* Entries provided:

Start of Block

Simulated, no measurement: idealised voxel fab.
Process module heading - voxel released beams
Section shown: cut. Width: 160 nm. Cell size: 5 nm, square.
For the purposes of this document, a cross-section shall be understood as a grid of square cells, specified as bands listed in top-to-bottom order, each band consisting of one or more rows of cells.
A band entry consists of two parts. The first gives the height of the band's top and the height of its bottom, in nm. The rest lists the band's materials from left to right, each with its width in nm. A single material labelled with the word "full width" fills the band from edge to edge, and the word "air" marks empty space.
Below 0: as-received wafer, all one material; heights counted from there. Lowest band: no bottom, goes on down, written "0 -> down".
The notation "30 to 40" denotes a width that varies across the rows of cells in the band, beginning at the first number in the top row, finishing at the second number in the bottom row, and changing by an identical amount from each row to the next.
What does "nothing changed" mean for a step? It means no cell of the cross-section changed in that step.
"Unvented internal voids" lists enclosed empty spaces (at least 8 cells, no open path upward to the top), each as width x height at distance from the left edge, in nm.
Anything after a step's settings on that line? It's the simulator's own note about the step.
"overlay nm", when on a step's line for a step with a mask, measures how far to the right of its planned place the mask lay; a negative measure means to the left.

End of Block

* Work task:
Through the line that holds "Section shown: cut.", repeat the material above exactly, starting at its first line.

* Exercise answer:
Simulated, no measurement: idealised voxel fab.
Process module heading - voxel released beams
Section shown: cut. Width: 160 nm. Cell size: 5 nm, square.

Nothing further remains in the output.